Data supplied »
##############################

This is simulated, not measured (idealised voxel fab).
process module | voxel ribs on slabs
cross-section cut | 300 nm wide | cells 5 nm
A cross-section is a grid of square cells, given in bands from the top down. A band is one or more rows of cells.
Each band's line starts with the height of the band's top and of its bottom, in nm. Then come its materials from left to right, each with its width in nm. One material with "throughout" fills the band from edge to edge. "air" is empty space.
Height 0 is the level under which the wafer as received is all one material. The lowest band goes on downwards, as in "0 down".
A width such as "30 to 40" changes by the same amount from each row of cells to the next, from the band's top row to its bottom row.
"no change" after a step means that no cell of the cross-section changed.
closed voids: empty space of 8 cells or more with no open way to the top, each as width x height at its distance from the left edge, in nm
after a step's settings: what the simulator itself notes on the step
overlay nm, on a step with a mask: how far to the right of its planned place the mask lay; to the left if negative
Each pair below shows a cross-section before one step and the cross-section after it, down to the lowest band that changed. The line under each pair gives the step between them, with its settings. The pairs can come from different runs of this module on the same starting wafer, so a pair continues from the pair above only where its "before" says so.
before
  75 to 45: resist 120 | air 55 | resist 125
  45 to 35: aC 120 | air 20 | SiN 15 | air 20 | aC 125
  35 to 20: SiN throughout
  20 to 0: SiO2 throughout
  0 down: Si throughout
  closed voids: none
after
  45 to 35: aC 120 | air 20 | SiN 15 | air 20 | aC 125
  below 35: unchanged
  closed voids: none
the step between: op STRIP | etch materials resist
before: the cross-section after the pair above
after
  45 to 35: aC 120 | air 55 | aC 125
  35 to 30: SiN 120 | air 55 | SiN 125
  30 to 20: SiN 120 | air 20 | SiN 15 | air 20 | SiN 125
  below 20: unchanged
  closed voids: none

##############################

Work order » Exactly as it stands, output the whole listing.

Written reply »
This is simulated, not measured (idealised voxel fab).
process module | voxel ribs on slabs
cross-section cut | 300 nm wide | cells 5 nm
A cross-section is a grid of square cells, given in bands from the top down. A band is one or more rows of cells.
Each band's line starts with the height of the band's top and of its bottom, in nm. Then come its materials from left to right, each with its width in nm. One material with "throughout" fills the band from edge to edge. "air" is empty space.
Height 0 is the level under which the wafer as received is all one material. The lowest band goes on downwards, as in "0 down".
A width such as "30 to 40" changes by the same amount from each row of cells to the next, from the band's top row to its bottom row.
"no change" after a step means that no cell of the cross-section changed.
closed voids: empty space of 8 cells or more with no open way to the top, each as width x height at its distance from the left edge, in nm
after a step's settings: what the simulator itself notes on the step
overlay nm, on a step with a mask: how far to the right of its planned place the mask lay; to the left if negative
Each pair below shows a cross-section before one step and the cross-section after it, down to the lowest band that changed. The line under each pair gives the step between them, with its settings. The pairs can come from different runs of this module on the same starting wafer, so a pair continues from the pair above only where its "before" says so.
before
  75 to 45: resist 120 | air 55 | resist 125
  45 to 35: aC 120 | air 20 | SiN 15 | air 20 | aC 125
  35 to 20: SiN throughout
  20 to 0: SiO2 throughout
  0 down: Si throughout
  closed voids: none
after
  45 to 35: aC 120 | air 20 | SiN 15 | air 20 | aC 125
  below 35: unchanged
  closed voids: none
the step between: op STRIP | etch materials resist
before: the cross-section after the pair above
after
  45 to 35: aC 120 | air 55 | aC 125
  35 to 30: SiN 120 | air 55 | SiN 125
  30 to 20: SiN 120 | air 20 | SiN 15 | air 20 | SiN 125
  below 20: unchanged
  closed voids: none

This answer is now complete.